>>>>

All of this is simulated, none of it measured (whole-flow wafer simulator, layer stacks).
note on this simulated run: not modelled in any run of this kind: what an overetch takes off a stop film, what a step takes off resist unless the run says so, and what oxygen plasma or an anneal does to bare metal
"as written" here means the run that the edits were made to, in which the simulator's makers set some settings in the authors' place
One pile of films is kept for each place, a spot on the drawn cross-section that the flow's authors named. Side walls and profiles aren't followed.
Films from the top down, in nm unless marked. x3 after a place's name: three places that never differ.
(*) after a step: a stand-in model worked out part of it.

<<<<

Action item: Each line of the listing should be copied exactly.

Written solution:
All of this is simulated, none of it measured (whole-flow wafer simulator, layer stacks).
note on this simulated run: not modelled in any run of this kind: what an overetch takes off a stop film, what a step takes off resist unless the run says so, and what oxygen plasma or an anneal does to bare metal
"as written" here means the run that the edits were made to, in which the simulator's makers set some settings in the authors' place
One pile of films is kept for each place, a spot on the drawn cross-section that the flow's authors named. Side walls and profiles aren't followed.
Films from the top down, in nm unless marked. x3 after a place's name: three places that never differ.
(*) after a step: a stand-in model worked out part of it.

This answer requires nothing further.